'''
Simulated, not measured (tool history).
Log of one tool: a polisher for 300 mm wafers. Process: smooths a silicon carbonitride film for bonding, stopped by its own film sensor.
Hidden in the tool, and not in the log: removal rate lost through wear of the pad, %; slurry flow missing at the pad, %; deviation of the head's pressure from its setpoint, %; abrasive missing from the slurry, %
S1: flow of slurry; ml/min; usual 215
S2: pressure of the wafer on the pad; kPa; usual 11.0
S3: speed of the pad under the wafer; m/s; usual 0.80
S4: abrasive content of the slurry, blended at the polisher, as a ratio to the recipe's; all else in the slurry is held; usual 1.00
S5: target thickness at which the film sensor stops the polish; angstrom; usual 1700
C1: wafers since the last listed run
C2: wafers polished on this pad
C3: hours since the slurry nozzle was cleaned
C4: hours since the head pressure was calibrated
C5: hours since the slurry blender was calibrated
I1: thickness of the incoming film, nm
'''

*Required action*. Print only these lines, please. They run from the start of the entries above to the line containing "Log of one tool: a", both ends included, and must match exactly.

*Task result*.
Simulated, not measured (tool history).
Log of one tool: a polisher for 300 mm wafers. Process: smooths a silicon carbonitride film for bonding, stopped by its own film sensor.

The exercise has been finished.